# [Material supplied]
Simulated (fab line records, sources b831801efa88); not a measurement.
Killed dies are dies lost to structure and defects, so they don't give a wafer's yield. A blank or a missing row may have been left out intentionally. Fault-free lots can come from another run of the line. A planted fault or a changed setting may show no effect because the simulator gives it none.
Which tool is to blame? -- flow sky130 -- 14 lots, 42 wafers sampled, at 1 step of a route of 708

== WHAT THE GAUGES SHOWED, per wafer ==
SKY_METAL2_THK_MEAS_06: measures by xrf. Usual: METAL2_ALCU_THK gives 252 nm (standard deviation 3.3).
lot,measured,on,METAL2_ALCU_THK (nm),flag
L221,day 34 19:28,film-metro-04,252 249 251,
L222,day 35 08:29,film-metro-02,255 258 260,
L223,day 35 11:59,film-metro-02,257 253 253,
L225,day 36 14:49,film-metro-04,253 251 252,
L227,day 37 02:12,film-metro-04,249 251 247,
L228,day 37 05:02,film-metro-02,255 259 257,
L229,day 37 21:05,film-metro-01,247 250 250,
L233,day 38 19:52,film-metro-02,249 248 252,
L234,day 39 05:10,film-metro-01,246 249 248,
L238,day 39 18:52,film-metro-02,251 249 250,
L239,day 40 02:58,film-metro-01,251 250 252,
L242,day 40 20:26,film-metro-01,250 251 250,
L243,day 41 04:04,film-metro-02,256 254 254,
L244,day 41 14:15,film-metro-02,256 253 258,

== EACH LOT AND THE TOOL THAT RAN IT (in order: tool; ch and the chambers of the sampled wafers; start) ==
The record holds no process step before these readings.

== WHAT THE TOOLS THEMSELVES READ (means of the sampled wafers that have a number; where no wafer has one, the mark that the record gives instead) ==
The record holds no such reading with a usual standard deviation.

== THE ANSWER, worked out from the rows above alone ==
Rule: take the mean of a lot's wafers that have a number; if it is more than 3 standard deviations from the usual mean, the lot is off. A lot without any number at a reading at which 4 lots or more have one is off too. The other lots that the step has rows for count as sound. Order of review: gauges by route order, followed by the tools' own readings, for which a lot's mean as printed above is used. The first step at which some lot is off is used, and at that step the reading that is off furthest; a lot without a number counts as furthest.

# [Work task]
Repeat, character for character, the lines of the material above from the line with "Killed dies are" through the line with "L239,day 40 02:58,film-metro-01,251".

# [Task solution]
Killed dies are dies lost to structure and defects, so they don't give a wafer's yield. A blank or a missing row may have been left out intentionally. Fault-free lots can come from another run of the line. A planted fault or a changed setting may show no effect because the simulator gives it none.
Which tool is to blame? -- flow sky130 -- 14 lots, 42 wafers sampled, at 1 step of a route of 708

== WHAT THE GAUGES SHOWED, per wafer ==
SKY_METAL2_THK_MEAS_06: measures by xrf. Usual: METAL2_ALCU_THK gives 252 nm (standard deviation 3.3).
lot,measured,on,METAL2_ALCU_THK (nm),flag
L221,day 34 19:28,film-metro-04,252 249 251,
L222,day 35 08:29,film-metro-02,255 258 260,
L223,day 35 11:59,film-metro-02,257 253 253,
L225,day 36 14:49,film-metro-04,253 251 252,
L227,day 37 02:12,film-metro-04,249 251 247,
L228,day 37 05:02,film-metro-02,255 259 257,
L229,day 37 21:05,film-metro-01,247 250 250,
L233,day 38 19:52,film-metro-02,249 248 252,
L234,day 39 05:10,film-metro-01,246 249 248,
L238,day 39 18:52,film-metro-02,251 249 250,
L239,day 40 02:58,film-metro-01,251 250 252,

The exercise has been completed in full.